Action item
Starting at the first line of the records below, transcribe each line exactly, ending with the line that contains "For reference, the".

Material supplied
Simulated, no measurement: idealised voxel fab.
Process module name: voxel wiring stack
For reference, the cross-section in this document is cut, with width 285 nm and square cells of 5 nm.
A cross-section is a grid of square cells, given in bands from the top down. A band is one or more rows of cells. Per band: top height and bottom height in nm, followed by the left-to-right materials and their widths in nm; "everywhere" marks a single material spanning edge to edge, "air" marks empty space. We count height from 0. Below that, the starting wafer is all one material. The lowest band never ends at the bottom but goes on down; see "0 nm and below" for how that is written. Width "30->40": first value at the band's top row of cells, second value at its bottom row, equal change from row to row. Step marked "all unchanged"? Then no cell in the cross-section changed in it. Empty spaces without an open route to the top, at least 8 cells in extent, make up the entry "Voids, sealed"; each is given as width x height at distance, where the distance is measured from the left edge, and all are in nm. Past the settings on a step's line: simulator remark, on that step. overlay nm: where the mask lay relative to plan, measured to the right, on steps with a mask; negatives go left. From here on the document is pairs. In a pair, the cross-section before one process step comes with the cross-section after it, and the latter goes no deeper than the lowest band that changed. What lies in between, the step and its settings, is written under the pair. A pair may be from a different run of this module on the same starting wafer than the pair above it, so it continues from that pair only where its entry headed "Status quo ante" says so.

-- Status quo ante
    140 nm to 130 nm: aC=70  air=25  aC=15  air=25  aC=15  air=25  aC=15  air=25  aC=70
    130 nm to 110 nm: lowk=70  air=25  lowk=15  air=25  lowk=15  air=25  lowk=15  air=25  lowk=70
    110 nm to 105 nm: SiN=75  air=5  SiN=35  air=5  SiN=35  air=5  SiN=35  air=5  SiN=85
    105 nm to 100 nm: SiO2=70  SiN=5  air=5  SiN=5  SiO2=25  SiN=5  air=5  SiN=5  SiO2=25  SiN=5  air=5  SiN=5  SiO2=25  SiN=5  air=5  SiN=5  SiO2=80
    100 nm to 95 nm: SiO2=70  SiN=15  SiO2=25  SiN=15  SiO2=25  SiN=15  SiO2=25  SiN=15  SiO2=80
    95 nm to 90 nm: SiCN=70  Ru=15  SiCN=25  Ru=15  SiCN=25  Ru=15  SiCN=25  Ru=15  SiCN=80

Exercise output
Simulated, no measurement: idealised voxel fab.
Process module name: voxel wiring stack
For reference, the cross-section in this document is cut, with width 285 nm and square cells of 5 nm.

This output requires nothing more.